● Assigned task
Find the line with "field, field__w1, field__w2, field__w3" in the entries below, then reproduce it and every line after it down to and including the line with "296 METAL ETCH: chemistry", exactly.

● Entries shown
══════════
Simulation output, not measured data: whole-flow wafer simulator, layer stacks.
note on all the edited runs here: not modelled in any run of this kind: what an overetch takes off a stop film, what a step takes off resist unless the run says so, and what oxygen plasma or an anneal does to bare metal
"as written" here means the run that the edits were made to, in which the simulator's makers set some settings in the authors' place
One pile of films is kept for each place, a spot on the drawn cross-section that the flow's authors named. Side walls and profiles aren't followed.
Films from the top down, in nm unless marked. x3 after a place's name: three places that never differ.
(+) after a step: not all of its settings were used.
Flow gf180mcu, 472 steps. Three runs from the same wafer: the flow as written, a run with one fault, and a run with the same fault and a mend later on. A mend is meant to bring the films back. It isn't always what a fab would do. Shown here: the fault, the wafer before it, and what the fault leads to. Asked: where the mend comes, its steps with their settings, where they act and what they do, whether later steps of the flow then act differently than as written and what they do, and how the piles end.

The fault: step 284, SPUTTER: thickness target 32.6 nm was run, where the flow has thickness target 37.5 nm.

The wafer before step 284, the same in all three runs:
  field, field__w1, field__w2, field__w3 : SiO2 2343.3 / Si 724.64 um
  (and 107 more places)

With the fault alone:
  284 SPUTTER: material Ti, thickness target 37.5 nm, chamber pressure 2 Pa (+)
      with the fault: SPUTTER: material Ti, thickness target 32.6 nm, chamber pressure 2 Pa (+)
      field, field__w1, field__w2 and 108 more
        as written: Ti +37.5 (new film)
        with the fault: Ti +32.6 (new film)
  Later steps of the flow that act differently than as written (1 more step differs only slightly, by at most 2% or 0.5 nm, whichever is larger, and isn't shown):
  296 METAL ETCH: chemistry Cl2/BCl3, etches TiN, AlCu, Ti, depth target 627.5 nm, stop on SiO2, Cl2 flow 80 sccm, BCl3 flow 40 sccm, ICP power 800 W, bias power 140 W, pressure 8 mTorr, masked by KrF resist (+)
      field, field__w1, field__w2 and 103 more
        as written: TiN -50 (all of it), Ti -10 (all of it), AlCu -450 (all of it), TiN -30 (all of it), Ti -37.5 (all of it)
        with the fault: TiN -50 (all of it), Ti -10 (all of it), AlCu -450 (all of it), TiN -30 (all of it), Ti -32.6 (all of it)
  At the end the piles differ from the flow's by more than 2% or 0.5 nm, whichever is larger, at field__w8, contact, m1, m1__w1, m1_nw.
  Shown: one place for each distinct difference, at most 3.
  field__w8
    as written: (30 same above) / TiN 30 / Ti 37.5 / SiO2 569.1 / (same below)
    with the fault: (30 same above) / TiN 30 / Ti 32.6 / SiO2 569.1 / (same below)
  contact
══════════

● Exercise answer
  field, field__w1, field__w2, field__w3 : SiO2 2343.3 / Si 724.64 um
  (and 107 more places)

With the fault alone:
  284 SPUTTER: material Ti, thickness target 37.5 nm, chamber pressure 2 Pa (+)
      with the fault: SPUTTER: material Ti, thickness target 32.6 nm, chamber pressure 2 Pa (+)
      field, field__w1, field__w2 and 108 more
        as written: Ti +37.5 (new film)
        with the fault: Ti +32.6 (new film)
  Later steps of the flow that act differently than as written (1 more step differs only slightly, by at most 2% or 0.5 nm, whichever is larger, and isn't shown):
  296 METAL ETCH: chemistry Cl2/BCl3, etches TiN, AlCu, Ti, depth target 627.5 nm, stop on SiO2, Cl2 flow 80 sccm, BCl3 flow 40 sccm, ICP power 800 W, bias power 140 W, pressure 8 mTorr, masked by KrF resist (+)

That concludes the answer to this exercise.